Assigned task - Write out the lines from the top of the material through the line with "# recipe material=AlCu", exactly and with nothing added.

----- Record excerpts -----

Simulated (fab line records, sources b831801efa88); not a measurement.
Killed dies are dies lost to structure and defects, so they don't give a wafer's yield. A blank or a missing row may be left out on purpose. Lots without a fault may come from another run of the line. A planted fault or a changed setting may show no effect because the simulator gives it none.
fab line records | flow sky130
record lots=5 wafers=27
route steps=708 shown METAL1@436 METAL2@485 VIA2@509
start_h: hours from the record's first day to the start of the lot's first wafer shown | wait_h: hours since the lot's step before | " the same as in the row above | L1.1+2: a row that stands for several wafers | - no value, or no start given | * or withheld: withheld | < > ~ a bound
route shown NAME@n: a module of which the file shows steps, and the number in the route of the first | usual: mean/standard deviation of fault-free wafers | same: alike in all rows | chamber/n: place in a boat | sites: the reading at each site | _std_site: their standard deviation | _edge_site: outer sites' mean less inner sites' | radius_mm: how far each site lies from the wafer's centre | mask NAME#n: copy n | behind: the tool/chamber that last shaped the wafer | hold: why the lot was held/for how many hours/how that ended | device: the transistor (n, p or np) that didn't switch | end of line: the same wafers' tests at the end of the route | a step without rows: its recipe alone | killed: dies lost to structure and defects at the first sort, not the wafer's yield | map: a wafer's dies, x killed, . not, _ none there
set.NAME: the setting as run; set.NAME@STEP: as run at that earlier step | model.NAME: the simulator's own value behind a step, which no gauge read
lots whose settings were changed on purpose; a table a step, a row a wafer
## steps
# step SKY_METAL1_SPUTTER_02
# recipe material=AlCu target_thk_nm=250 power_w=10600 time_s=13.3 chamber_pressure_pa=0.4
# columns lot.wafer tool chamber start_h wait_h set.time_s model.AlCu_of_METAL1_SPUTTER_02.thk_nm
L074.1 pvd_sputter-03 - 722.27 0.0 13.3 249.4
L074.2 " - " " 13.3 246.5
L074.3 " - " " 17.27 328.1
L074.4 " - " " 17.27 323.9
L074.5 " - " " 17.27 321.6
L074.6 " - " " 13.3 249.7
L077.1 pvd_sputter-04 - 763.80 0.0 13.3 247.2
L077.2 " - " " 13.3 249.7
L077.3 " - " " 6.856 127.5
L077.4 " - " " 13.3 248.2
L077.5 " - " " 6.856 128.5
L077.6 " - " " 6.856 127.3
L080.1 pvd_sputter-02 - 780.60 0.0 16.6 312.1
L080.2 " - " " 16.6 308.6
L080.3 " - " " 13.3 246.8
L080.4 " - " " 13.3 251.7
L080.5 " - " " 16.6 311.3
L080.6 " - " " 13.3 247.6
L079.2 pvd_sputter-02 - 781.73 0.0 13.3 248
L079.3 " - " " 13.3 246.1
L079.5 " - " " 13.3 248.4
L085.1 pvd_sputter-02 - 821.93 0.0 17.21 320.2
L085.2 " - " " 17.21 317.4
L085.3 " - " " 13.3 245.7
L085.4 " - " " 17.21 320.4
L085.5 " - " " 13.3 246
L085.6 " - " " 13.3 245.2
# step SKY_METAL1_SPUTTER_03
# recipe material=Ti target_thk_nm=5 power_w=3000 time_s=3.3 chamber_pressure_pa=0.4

-----

Exercise response -
Simulated (fab line records, sources b831801efa88); not a measurement.
Killed dies are dies lost to structure and defects, so they don't give a wafer's yield. A blank or a missing row may be left out on purpose. Lots without a fault may come from another run of the line. A planted fault or a changed setting may show no effect because the simulator gives it none.
fab line records | flow sky130
record lots=5 wafers=27
route steps=708 shown METAL1@436 METAL2@485 VIA2@509
start_h: hours from the record's first day to the start of the lot's first wafer shown | wait_h: hours since the lot's step before | " the same as in the row above | L1.1+2: a row that stands for several wafers | - no value, or no start given | * or withheld: withheld | < > ~ a bound
route shown NAME@n: a module of which the file shows steps, and the number in the route of the first | usual: mean/standard deviation of fault-free wafers | same: alike in all rows | chamber/n: place in a boat | sites: the reading at each site | _std_site: their standard deviation | _edge_site: outer sites' mean less inner sites' | radius_mm: how far each site lies from the wafer's centre | mask NAME#n: copy n | behind: the tool/chamber that last shaped the wafer | hold: why the lot was held/for how many hours/how that ended | device: the transistor (n, p or np) that didn't switch | end of line: the same wafers' tests at the end of the route | a step without rows: its recipe alone | killed: dies lost to structure and defects at the first sort, not the wafer's yield | map: a wafer's dies, x killed, . not, _ none there
set.NAME: the setting as run; set.NAME@STEP: as run at that earlier step | model.NAME: the simulator's own value behind a step, which no gauge read
lots whose settings were changed on purpose; a table a step, a row a wafer
## steps
# step SKY_METAL1_SPUTTER_02
# recipe material=AlCu target_thk_nm=250 power_w=10600 time_s=13.3 chamber_pressure_pa=0.4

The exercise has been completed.